:: Work task ::
The lines to repeat are those below from the one containing "11 op CMP | height nm 45" down to the one containing "15 to 10: SiCN throughout", both included; reproduce them exactly and nothing else.

====
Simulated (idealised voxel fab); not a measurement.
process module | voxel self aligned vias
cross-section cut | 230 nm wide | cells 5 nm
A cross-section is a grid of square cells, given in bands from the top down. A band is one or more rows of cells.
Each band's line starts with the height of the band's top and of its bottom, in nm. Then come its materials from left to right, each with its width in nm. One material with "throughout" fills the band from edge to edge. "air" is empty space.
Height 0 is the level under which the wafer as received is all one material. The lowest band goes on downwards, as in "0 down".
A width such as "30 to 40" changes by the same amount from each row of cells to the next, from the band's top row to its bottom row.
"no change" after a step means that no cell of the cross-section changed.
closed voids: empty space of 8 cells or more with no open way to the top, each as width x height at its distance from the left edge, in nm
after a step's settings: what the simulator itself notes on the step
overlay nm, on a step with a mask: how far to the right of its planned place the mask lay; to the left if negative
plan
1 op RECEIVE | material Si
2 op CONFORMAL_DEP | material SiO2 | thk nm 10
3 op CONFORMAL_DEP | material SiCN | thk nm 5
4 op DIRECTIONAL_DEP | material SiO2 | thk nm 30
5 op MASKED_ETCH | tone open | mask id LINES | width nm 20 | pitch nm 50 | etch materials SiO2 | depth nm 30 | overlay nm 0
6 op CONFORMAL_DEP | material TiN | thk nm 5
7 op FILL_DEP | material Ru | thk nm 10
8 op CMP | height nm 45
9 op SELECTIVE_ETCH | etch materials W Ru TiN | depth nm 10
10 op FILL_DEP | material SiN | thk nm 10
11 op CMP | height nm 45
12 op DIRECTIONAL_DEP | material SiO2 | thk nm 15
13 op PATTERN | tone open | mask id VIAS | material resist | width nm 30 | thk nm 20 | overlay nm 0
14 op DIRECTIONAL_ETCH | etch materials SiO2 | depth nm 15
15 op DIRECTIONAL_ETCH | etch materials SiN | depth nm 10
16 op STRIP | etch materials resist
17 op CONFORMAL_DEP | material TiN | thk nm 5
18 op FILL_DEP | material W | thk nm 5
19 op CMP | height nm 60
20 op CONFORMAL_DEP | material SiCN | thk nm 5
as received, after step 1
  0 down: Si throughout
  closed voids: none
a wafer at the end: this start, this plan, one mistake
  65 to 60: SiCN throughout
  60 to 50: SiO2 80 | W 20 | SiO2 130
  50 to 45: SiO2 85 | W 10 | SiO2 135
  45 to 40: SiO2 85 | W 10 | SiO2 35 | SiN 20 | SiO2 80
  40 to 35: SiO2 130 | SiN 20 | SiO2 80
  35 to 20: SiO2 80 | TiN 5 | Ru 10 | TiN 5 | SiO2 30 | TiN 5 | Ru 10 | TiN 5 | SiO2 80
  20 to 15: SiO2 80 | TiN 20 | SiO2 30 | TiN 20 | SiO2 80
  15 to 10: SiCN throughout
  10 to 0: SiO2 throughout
====

:: Response ::
11 op CMP | height nm 45
12 op DIRECTIONAL_DEP | material SiO2 | thk nm 15
13 op PATTERN | tone open | mask id VIAS | material resist | width nm 30 | thk nm 20 | overlay nm 0
14 op DIRECTIONAL_ETCH | etch materials SiO2 | depth nm 15
15 op DIRECTIONAL_ETCH | etch materials SiN | depth nm 10
16 op STRIP | etch materials resist
17 op CONFORMAL_DEP | material TiN | thk nm 5
18 op FILL_DEP | material W | thk nm 5
19 op CMP | height nm 60
20 op CONFORMAL_DEP | material SiCN | thk nm 5
as received, after step 1
  0 down: Si throughout
  closed voids: none
a wafer at the end: this start, this plan, one mistake
  65 to 60: SiCN throughout
  60 to 50: SiO2 80 | W 20 | SiO2 130
  50 to 45: SiO2 85 | W 10 | SiO2 135
  45 to 40: SiO2 85 | W 10 | SiO2 35 | SiN 20 | SiO2 80
  40 to 35: SiO2 130 | SiN 20 | SiO2 80
  35 to 20: SiO2 80 | TiN 5 | Ru 10 | TiN 5 | SiO2 30 | TiN 5 | Ru 10 | TiN 5 | SiO2 80
  20 to 15: SiO2 80 | TiN 20 | SiO2 30 | TiN 20 | SiO2 80
  15 to 10: SiCN throughout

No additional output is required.